* PROVIDED DATA:
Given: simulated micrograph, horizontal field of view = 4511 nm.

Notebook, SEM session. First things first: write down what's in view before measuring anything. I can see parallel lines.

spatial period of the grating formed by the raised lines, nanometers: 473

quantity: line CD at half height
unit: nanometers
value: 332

* BRIEF:
Repeat the entries verbatim through the line with "unit: nanometers".

* WORKED SOLUTION:
Given: simulated micrograph, horizontal field of view = 4511 nm.

Notebook, SEM session. First things first: write down what's in view before measuring anything. I can see parallel lines.

spatial period of the grating formed by the raised lines, nanometers: 473

quantity: line CD at half height
unit: nanometers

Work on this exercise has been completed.